◆ **TASK ITEM**
From the first line to the last, write out the records exactly.

________________________________________
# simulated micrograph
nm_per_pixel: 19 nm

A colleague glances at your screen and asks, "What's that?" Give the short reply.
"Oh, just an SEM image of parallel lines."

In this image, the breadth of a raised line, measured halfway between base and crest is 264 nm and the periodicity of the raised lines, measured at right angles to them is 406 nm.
________________________________________

◆ **EXERCISE SOLUTION**
# simulated micrograph
nm_per_pixel: 19 nm

A colleague glances at your screen and asks, "What's that?" Give the short reply.
"Oh, just an SEM image of parallel lines."

In this image, the breadth of a raised line, measured halfway between base and crest is 264 nm and the periodicity of the raised lines, measured at right angles to them is 406 nm.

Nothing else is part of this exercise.